Activity: For the entries below, repeat exactly each line starting with the one that contains "## Geometry before processing" and going on through the one that contains "35 of TiN; 15 of blank", and no others.

Dataset content:
== Segment start ==
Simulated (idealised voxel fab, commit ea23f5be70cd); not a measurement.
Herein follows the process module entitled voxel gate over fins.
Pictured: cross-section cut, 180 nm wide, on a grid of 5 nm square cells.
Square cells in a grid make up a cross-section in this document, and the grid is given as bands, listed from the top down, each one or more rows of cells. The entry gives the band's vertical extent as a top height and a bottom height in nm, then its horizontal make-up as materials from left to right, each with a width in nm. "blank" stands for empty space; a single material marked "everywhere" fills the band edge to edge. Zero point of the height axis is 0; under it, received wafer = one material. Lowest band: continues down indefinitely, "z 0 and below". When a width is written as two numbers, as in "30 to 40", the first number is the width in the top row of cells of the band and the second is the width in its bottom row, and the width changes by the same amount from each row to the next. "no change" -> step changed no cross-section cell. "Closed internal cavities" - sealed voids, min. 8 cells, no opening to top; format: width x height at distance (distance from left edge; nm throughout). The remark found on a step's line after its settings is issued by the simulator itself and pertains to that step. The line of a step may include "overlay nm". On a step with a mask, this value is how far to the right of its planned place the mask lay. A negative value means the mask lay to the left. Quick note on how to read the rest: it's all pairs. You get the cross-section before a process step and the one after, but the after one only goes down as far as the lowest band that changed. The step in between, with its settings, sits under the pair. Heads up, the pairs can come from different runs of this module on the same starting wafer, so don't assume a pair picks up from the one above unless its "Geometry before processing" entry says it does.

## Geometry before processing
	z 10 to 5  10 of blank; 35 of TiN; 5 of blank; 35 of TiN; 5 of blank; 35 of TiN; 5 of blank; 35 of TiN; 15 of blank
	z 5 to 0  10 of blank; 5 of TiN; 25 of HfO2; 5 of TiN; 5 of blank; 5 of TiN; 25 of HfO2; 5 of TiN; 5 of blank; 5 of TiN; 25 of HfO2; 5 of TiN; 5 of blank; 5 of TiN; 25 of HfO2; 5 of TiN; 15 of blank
== Segment end ==

Task response:
## Geometry before processing
	z 10 to 5  10 of blank; 35 of TiN; 5 of blank; 35 of TiN; 5 of blank; 35 of TiN; 5 of blank; 35 of TiN; 15 of blank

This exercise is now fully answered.